- **Assignment**
Nothing but the lines from the one containing "Each place is" through the one containing "(+) after a", both included, should be given again, each exactly as written below.

- **Listed entries**
######

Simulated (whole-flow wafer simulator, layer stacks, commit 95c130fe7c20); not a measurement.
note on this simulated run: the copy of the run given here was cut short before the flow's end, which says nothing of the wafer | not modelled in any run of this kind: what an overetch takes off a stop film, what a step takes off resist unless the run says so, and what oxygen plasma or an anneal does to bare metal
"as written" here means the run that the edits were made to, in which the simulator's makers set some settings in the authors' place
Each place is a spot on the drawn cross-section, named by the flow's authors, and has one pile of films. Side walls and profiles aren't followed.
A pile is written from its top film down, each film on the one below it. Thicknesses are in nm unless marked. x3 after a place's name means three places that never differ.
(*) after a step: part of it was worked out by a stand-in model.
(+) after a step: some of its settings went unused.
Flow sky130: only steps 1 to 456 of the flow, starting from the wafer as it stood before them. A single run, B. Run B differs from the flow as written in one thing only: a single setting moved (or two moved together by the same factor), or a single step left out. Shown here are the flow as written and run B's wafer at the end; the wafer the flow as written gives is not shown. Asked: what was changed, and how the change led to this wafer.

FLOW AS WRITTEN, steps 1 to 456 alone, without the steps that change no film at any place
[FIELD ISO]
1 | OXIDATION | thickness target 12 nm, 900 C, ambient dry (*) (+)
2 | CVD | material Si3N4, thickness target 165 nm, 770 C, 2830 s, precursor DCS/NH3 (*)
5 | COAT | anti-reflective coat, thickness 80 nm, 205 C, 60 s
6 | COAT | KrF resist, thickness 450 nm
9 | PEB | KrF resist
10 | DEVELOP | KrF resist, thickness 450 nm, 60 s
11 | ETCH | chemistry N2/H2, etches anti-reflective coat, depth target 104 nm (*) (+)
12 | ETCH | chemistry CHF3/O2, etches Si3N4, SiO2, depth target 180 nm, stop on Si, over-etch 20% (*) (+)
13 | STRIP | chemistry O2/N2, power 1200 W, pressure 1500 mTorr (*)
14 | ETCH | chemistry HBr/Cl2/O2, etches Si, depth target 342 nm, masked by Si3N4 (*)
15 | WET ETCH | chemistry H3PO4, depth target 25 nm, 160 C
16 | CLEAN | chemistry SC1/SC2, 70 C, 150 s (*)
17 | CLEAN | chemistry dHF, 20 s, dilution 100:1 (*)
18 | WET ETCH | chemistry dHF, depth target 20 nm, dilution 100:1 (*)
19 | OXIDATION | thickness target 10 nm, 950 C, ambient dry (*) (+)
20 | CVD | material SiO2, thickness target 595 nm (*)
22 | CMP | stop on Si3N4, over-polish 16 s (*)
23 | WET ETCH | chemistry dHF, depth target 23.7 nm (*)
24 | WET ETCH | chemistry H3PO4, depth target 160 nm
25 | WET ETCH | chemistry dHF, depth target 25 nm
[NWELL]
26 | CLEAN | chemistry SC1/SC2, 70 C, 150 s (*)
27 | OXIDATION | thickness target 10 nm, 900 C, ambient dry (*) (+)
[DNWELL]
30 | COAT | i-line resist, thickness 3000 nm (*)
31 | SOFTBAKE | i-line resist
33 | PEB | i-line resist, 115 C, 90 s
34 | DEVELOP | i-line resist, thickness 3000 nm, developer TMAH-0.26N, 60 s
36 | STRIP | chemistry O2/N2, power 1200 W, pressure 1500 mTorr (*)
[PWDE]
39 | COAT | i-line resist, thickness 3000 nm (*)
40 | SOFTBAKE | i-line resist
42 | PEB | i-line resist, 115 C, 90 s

######

- **Worked solution**
Each place is a spot on the drawn cross-section, named by the flow's authors, and has one pile of films. Side walls and profiles aren't followed.
A pile is written from its top film down, each film on the one below it. Thicknesses are in nm unless marked. x3 after a place's name means three places that never differ.
(*) after a step: part of it was worked out by a stand-in model.
(+) after a step: some of its settings went unused.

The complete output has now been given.